◆ **Dataset content**
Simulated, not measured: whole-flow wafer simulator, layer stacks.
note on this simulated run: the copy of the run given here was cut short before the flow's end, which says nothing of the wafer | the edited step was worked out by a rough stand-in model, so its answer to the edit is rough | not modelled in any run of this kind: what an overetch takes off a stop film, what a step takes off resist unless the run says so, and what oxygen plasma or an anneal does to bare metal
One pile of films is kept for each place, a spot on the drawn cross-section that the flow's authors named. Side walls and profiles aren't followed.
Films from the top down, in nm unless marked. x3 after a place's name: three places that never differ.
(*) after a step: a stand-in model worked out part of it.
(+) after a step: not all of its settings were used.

◆ **Assignment**
Output every line of the listing exactly as written.

◆ **Task output**
Simulated, not measured: whole-flow wafer simulator, layer stacks.
note on this simulated run: the copy of the run given here was cut short before the flow's end, which says nothing of the wafer | the edited step was worked out by a rough stand-in model, so its answer to the edit is rough | not modelled in any run of this kind: what an overetch takes off a stop film, what a step takes off resist unless the run says so, and what oxygen plasma or an anneal does to bare metal
One pile of films is kept for each place, a spot on the drawn cross-section that the flow's authors named. Side walls and profiles aren't followed.
Films from the top down, in nm unless marked. x3 after a place's name: three places that never differ.
(*) after a step: a stand-in model worked out part of it.
(+) after a step: not all of its settings were used.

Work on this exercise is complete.